________________
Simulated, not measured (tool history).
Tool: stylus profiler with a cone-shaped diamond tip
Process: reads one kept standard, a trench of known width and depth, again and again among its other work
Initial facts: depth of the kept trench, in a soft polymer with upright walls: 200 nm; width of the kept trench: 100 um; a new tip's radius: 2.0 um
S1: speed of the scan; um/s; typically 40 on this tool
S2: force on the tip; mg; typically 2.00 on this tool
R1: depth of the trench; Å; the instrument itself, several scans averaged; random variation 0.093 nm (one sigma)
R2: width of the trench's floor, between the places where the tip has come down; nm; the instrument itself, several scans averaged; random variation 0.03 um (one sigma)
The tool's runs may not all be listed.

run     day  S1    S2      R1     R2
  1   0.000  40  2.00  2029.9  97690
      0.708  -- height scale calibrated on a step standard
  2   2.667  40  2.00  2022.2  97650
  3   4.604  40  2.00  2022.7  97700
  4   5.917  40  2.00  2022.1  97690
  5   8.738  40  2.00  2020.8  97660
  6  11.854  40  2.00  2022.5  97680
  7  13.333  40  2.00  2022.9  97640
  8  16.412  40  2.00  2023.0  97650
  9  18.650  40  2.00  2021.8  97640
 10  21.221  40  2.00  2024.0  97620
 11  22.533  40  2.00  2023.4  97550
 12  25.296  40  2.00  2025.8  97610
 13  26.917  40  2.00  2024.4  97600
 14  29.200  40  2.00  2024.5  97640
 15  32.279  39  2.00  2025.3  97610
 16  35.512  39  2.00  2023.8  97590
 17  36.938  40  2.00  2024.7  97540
________________

* **ASSIGNED TASK**
Retype the material exactly, including every line.

* **EXERCISE RESPONSE**
Simulated, not measured (tool history).
Tool: stylus profiler with a cone-shaped diamond tip
Process: reads one kept standard, a trench of known width and depth, again and again among its other work
Initial facts: depth of the kept trench, in a soft polymer with upright walls: 200 nm; width of the kept trench: 100 um; a new tip's radius: 2.0 um
S1: speed of the scan; um/s; typically 40 on this tool
S2: force on the tip; mg; typically 2.00 on this tool
R1: depth of the trench; Å; the instrument itself, several scans averaged; random variation 0.093 nm (one sigma)
R2: width of the trench's floor, between the places where the tip has come down; nm; the instrument itself, several scans averaged; random variation 0.03 um (one sigma)
The tool's runs may not all be listed.

run     day  S1    S2      R1     R2
  1   0.000  40  2.00  2029.9  97690
      0.708  -- height scale calibrated on a step standard
  2   2.667  40  2.00  2022.2  97650
  3   4.604  40  2.00  2022.7  97700
  4   5.917  40  2.00  2022.1  97690
  5   8.738  40  2.00  2020.8  97660
  6  11.854  40  2.00  2022.5  97680
  7  13.333  40  2.00  2022.9  97640
  8  16.412  40  2.00  2023.0  97650
  9  18.650  40  2.00  2021.8  97640
 10  21.221  40  2.00  2024.0  97620
 11  22.533  40  2.00  2023.4  97550
 12  25.296  40  2.00  2025.8  97610
 13  26.917  40  2.00  2024.4  97600
 14  29.200  40  2.00  2024.5  97640
 15  32.279  39  2.00  2025.3  97610
 16  35.512  39  2.00  2023.8  97590
 17  36.938  40  2.00  2024.7  97540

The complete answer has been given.